-.-.-

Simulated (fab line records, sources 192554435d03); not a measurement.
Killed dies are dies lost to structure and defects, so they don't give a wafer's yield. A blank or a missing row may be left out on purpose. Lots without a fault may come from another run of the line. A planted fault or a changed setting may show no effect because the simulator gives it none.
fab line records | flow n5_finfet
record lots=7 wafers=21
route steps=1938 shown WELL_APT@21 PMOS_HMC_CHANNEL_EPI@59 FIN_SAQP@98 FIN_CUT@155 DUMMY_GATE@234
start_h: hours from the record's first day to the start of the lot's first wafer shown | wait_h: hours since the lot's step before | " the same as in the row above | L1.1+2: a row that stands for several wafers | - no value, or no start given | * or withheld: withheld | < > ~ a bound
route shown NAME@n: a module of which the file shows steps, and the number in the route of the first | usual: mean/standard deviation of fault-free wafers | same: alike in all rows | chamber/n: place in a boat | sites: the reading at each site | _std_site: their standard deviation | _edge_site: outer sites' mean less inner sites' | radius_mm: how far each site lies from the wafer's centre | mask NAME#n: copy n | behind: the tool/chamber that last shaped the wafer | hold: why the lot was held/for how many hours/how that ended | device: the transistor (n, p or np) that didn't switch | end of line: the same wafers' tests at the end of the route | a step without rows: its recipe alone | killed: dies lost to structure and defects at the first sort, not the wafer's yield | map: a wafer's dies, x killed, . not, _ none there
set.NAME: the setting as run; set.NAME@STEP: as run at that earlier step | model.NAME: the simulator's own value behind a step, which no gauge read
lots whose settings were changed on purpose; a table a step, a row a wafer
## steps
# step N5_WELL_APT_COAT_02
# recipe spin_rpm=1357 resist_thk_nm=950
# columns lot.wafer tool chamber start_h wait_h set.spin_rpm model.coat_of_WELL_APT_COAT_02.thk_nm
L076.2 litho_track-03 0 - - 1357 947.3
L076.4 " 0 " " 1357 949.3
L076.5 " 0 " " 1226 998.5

-.-.-

:: Requirement ::
With the line holding "record lots=7 wafers=21" as the first and the line holding "route shown NAME@n: a" as the last, please transcribe exactly the lines of the material above in that range and nothing else.

:: Your response ::
record lots=7 wafers=21
route steps=1938 shown WELL_APT@21 PMOS_HMC_CHANNEL_EPI@59 FIN_SAQP@98 FIN_CUT@155 DUMMY_GATE@234
start_h: hours from the record's first day to the start of the lot's first wafer shown | wait_h: hours since the lot's step before | " the same as in the row above | L1.1+2: a row that stands for several wafers | - no value, or no start given | * or withheld: withheld | < > ~ a bound
route shown NAME@n: a module of which the file shows steps, and the number in the route of the first | usual: mean/standard deviation of fault-free wafers | same: alike in all rows | chamber/n: place in a boat | sites: the reading at each site | _std_site: their standard deviation | _edge_site: outer sites' mean less inner sites' | radius_mm: how far each site lies from the wafer's centre | mask NAME#n: copy n | behind: the tool/chamber that last shaped the wafer | hold: why the lot was held/for how many hours/how that ended | device: the transistor (n, p or np) that didn't switch | end of line: the same wafers' tests at the end of the route | a step without rows: its recipe alone | killed: dies lost to structure and defects at the first sort, not the wafer's yield | map: a wafer's dies, x killed, . not, _ none there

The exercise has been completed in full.